Give the data again exactly, stopping after the "(+) following a" line.

====== RECORDS SUPPLIED ======

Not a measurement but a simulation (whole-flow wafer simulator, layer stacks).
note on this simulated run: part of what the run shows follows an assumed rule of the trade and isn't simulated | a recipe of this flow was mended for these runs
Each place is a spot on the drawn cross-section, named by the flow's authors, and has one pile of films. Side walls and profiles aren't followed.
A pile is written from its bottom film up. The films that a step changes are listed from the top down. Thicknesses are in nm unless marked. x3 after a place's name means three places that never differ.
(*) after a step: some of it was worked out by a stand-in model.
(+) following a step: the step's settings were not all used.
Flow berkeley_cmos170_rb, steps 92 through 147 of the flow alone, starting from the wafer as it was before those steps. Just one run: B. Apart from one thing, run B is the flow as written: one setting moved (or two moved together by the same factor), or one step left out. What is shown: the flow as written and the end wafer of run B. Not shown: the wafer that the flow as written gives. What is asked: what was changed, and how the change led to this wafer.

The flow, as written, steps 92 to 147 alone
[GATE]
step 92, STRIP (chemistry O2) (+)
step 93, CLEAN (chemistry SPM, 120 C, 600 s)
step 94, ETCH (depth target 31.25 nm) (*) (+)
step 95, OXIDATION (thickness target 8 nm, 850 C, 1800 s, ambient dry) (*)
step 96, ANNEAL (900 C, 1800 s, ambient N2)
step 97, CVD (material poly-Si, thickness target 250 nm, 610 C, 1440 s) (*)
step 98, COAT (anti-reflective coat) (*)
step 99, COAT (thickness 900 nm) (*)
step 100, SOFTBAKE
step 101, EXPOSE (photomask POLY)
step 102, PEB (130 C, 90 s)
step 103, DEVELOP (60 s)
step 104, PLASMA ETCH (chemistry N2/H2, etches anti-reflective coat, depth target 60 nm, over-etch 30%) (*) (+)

======

* [EXERCISE RESPONSE]
Not a measurement but a simulation (whole-flow wafer simulator, layer stacks).
note on this simulated run: part of what the run shows follows an assumed rule of the trade and isn't simulated | a recipe of this flow was mended for these runs
Each place is a spot on the drawn cross-section, named by the flow's authors, and has one pile of films. Side walls and profiles aren't followed.
A pile is written from its bottom film up. The films that a step changes are listed from the top down. Thicknesses are in nm unless marked. x3 after a place's name means three places that never differ.
(*) after a step: some of it was worked out by a stand-in model.
(+) following a step: the step's settings were not all used.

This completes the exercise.